- Work task
Find the line in the entries below that contains "first, 4 steps". Repeat it exactly, and every line after it through the line that contains "NHARC_P_GATE_CD_MEAS_11: the cd".

- Extracted entries
···
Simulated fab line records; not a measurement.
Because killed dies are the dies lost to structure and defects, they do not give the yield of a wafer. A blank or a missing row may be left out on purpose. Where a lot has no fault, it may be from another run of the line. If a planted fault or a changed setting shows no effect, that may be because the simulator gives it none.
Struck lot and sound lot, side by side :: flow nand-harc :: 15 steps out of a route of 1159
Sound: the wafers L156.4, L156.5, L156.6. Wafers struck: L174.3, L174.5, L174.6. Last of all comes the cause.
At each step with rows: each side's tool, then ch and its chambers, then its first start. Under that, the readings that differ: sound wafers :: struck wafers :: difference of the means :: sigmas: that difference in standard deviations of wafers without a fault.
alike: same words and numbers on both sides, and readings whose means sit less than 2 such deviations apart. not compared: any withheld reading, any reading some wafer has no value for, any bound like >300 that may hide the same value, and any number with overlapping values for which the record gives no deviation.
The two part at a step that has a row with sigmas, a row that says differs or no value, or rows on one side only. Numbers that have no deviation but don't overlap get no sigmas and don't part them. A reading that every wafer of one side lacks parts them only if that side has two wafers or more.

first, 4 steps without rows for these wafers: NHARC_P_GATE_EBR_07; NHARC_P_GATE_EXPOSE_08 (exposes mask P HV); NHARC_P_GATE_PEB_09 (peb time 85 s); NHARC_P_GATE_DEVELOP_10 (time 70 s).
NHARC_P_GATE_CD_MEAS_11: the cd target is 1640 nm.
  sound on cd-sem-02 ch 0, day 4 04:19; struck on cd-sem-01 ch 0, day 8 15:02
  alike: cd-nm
···

- Reply
first, 4 steps without rows for these wafers: NHARC_P_GATE_EBR_07; NHARC_P_GATE_EXPOSE_08 (exposes mask P HV); NHARC_P_GATE_PEB_09 (peb time 85 s); NHARC_P_GATE_DEVELOP_10 (time 70 s).
NHARC_P_GATE_CD_MEAS_11: the cd target is 1640 nm.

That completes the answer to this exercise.